* [Task item] Starting at the top of the entries below, set down every line exactly, please, until you reach the line with "S4: time under the liquid; s", which is included too.

* [Entries shown]
>>
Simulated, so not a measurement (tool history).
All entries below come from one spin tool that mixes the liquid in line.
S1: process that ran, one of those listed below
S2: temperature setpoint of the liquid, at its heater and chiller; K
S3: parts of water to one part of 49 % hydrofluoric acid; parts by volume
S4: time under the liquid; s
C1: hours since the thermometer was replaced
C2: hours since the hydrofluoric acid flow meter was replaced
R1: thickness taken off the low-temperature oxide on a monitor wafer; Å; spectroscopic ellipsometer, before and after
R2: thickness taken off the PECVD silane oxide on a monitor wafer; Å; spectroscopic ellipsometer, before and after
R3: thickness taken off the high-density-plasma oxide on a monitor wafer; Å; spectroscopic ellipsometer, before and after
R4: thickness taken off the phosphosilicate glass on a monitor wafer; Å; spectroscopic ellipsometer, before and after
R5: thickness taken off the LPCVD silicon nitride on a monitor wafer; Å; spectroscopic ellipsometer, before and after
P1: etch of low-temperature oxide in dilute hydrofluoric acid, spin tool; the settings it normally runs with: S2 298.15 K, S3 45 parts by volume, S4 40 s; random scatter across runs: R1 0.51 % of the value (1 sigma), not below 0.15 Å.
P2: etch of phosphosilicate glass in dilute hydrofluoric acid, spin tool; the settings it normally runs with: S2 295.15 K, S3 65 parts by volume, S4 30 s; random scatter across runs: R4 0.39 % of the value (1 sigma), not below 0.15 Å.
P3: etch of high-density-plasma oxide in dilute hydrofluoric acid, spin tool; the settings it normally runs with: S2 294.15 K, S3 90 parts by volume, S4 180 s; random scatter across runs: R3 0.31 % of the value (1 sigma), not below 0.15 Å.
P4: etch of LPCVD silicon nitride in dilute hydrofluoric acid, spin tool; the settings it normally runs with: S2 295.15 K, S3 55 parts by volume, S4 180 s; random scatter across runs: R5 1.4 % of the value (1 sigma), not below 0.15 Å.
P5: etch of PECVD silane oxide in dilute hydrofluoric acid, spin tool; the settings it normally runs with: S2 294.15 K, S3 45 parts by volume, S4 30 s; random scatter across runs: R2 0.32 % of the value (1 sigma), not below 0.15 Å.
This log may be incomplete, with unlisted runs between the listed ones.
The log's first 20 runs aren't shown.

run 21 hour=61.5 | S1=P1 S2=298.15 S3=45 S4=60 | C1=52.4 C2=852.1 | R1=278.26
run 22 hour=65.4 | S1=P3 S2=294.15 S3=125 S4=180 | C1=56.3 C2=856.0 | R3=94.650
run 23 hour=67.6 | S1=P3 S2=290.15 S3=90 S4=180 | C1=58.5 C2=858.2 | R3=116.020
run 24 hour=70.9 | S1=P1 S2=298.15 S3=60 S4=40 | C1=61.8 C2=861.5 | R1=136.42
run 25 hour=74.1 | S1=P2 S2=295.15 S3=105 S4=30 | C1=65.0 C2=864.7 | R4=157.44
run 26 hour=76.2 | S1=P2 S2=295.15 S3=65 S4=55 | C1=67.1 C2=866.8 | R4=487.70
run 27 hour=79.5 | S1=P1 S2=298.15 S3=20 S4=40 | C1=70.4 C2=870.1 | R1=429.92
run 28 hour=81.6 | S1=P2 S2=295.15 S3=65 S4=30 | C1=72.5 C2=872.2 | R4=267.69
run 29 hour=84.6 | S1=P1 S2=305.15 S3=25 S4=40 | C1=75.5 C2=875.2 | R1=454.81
<<

* [Your response]
Simulated, so not a measurement (tool history).
All entries below come from one spin tool that mixes the liquid in line.
S1: process that ran, one of those listed below
S2: temperature setpoint of the liquid, at its heater and chiller; K
S3: parts of water to one part of 49 % hydrofluoric acid; parts by volume
S4: time under the liquid; s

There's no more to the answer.